▸ WORK TASK
Starting with the first line below, reproduce each line exactly until you have included the one bearing "start-h: hours from".

PROVIDED INFORMATION Block Start

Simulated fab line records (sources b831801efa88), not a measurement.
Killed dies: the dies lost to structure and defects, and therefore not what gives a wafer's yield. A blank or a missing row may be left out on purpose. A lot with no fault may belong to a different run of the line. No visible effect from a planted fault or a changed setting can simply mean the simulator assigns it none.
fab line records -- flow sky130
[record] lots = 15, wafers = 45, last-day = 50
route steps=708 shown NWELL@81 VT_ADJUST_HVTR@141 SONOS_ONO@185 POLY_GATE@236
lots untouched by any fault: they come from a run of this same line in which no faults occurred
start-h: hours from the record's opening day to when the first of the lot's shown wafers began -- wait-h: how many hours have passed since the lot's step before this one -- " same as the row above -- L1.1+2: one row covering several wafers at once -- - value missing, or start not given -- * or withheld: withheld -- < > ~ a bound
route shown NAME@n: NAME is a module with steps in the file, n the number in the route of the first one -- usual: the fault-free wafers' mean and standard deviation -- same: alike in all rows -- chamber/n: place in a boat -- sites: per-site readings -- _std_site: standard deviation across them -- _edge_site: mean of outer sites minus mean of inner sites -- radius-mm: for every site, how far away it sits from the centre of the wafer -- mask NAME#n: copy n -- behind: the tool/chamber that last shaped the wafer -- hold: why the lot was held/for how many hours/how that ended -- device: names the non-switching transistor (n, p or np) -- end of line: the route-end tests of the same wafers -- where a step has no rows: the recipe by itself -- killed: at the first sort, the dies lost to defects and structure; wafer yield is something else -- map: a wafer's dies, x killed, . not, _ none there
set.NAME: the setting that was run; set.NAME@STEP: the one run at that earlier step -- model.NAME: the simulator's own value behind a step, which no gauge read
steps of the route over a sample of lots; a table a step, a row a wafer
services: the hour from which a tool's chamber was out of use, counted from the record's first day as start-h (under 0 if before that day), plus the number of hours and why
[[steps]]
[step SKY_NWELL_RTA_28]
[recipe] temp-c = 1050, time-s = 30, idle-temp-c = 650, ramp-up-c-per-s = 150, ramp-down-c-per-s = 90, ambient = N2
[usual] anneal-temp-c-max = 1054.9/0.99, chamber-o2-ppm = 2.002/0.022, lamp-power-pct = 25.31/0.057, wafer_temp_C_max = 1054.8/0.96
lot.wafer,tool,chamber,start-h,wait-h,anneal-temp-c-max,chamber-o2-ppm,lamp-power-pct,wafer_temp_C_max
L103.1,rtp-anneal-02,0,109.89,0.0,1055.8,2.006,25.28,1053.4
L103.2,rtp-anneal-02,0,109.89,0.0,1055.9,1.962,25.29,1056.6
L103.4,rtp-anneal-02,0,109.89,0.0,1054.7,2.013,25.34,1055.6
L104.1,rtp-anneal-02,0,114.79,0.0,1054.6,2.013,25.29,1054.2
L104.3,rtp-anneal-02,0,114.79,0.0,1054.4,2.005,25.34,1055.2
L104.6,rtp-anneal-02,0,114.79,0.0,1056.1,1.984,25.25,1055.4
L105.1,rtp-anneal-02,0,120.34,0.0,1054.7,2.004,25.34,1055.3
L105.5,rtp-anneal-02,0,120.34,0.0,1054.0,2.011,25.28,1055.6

PROVIDED INFORMATION Block End

▸ YOUR RESPONSE
Simulated fab line records (sources b831801efa88), not a measurement.
Killed dies: the dies lost to structure and defects, and therefore not what gives a wafer's yield. A blank or a missing row may be left out on purpose. A lot with no fault may belong to a different run of the line. No visible effect from a planted fault or a changed setting can simply mean the simulator assigns it none.
fab line records -- flow sky130
[record] lots = 15, wafers = 45, last-day = 50
route steps=708 shown NWELL@81 VT_ADJUST_HVTR@141 SONOS_ONO@185 POLY_GATE@236
lots untouched by any fault: they come from a run of this same line in which no faults occurred
start-h: hours from the record's opening day to when the first of the lot's shown wafers began -- wait-h: how many hours have passed since the lot's step before this one -- " same as the row above -- L1.1+2: one row covering several wafers at once -- - value missing, or start not given -- * or withheld: withheld -- < > ~ a bound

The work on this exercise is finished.